__ACTIVITY__: Are you able to quote each entry exactly as written?

=== DATASET ===

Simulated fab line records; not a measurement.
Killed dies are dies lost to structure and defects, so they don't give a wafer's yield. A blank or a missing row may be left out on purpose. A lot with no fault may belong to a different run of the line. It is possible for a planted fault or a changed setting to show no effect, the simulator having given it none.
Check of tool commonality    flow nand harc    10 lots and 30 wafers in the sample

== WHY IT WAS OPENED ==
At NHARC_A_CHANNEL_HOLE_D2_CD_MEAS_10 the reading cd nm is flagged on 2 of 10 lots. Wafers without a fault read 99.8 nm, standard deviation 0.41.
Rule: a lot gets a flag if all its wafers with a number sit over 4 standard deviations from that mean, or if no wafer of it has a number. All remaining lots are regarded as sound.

===

__RESPONSE AREA__:
Simulated fab line records; not a measurement.
Killed dies are dies lost to structure and defects, so they don't give a wafer's yield. A blank or a missing row may be left out on purpose. A lot with no fault may belong to a different run of the line. It is possible for a planted fault or a changed setting to show no effect, the simulator having given it none.
Check of tool commonality    flow nand harc    10 lots and 30 wafers in the sample

== WHY IT WAS OPENED ==
At NHARC_A_CHANNEL_HOLE_D2_CD_MEAS_10 the reading cd nm is flagged on 2 of 10 lots. Wafers without a fault read 99.8 nm, standard deviation 0.41.
Rule: a lot gets a flag if all its wafers with a number sit over 4 standard deviations from that mean, or if no wafer of it has a number. All remaining lots are regarded as sound.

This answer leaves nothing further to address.